§ **GIVEN DATA**:
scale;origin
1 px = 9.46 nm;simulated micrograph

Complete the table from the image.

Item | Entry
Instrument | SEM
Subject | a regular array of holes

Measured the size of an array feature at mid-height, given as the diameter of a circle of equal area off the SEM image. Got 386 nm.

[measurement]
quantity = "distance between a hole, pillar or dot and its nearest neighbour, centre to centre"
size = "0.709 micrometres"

§ **WORK TASK**: Restate the whole listing exactly, leaving out nothing.

§ **ANSWER AREA**:
scale;origin
1 px = 9.46 nm;simulated micrograph

Complete the table from the image.

Item | Entry
Instrument | SEM
Subject | a regular array of holes

Measured the size of an array feature at mid-height, given as the diameter of a circle of equal area off the SEM image. Got 386 nm.

[measurement]
quantity = "distance between a hole, pillar or dot and its nearest neighbour, centre to centre"
size = "0.709 micrometres"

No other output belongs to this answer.